[WORK ORDER] Below are the records; restate word for word the lines from the first through the one containing "Shared process: etch", and only those.

[SUPPLIED RECORDS]
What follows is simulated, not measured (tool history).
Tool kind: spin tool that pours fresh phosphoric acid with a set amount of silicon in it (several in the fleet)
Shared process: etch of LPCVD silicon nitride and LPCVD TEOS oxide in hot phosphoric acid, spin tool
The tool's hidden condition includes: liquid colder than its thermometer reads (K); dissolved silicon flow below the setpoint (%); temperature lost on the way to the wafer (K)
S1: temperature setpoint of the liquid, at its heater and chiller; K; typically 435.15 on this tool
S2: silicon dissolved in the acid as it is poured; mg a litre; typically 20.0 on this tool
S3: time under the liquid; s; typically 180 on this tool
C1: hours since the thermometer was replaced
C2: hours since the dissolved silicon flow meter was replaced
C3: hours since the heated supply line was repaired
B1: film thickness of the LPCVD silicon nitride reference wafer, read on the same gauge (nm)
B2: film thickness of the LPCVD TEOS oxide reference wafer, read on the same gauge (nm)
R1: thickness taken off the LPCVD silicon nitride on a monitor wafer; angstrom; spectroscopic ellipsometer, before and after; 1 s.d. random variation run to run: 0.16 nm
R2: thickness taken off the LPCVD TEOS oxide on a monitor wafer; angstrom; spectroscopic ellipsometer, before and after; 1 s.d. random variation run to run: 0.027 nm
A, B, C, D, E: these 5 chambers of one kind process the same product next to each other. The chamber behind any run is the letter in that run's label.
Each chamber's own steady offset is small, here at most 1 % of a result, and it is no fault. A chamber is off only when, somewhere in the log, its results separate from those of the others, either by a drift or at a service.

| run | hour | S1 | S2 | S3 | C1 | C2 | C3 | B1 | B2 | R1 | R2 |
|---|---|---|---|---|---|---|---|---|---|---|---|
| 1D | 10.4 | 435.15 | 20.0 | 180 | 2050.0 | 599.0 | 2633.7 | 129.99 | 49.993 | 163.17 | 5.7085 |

[EXERCISE RESULT]
What follows is simulated, not measured (tool history).
Tool kind: spin tool that pours fresh phosphoric acid with a set amount of silicon in it (several in the fleet)
Shared process: etch of LPCVD silicon nitride and LPCVD TEOS oxide in hot phosphoric acid, spin tool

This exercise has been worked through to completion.